- **RECORDS PROVIDED**
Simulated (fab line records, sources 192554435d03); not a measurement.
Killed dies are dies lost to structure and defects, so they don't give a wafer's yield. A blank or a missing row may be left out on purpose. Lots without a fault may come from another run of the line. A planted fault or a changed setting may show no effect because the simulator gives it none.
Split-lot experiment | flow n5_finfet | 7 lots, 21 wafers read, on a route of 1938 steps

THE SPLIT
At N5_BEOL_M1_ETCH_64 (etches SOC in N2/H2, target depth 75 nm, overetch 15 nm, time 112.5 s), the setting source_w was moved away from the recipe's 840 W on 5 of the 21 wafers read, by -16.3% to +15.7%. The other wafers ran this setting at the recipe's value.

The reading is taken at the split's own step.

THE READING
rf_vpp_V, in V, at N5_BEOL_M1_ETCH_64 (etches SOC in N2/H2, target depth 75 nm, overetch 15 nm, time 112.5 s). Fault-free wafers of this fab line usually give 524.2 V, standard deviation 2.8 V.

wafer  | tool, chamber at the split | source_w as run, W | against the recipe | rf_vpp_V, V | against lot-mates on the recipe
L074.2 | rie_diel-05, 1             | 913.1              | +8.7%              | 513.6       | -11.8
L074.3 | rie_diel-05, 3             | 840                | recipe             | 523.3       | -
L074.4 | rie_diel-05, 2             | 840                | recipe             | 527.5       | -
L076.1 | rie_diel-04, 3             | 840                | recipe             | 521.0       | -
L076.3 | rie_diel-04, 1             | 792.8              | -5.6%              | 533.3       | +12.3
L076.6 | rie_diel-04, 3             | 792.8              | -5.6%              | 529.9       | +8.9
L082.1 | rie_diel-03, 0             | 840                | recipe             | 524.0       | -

- **ASSIGNED TASK**
Please output all the lines above exactly as given.

- **SOLUTION**
Simulated (fab line records, sources 192554435d03); not a measurement.
Killed dies are dies lost to structure and defects, so they don't give a wafer's yield. A blank or a missing row may be left out on purpose. Lots without a fault may come from another run of the line. A planted fault or a changed setting may show no effect because the simulator gives it none.
Split-lot experiment | flow n5_finfet | 7 lots, 21 wafers read, on a route of 1938 steps

THE SPLIT
At N5_BEOL_M1_ETCH_64 (etches SOC in N2/H2, target depth 75 nm, overetch 15 nm, time 112.5 s), the setting source_w was moved away from the recipe's 840 W on 5 of the 21 wafers read, by -16.3% to +15.7%. The other wafers ran this setting at the recipe's value.

The reading is taken at the split's own step.

THE READING
rf_vpp_V, in V, at N5_BEOL_M1_ETCH_64 (etches SOC in N2/H2, target depth 75 nm, overetch 15 nm, time 112.5 s). Fault-free wafers of this fab line usually give 524.2 V, standard deviation 2.8 V.

wafer  | tool, chamber at the split | source_w as run, W | against the recipe | rf_vpp_V, V | against lot-mates on the recipe
L074.2 | rie_diel-05, 1             | 913.1              | +8.7%              | 513.6       | -11.8
L074.3 | rie_diel-05, 3             | 840                | recipe             | 523.3       | -
L074.4 | rie_diel-05, 2             | 840                | recipe             | 527.5       | -
L076.1 | rie_diel-04, 3             | 840                | recipe             | 521.0       | -
L076.3 | rie_diel-04, 1             | 792.8              | -5.6%              | 533.3       | +12.3
L076.6 | rie_diel-04, 3             | 792.8              | -5.6%              | 529.9       | +8.9
L082.1 | rie_diel-03, 0             | 840                | recipe             | 524.0       | -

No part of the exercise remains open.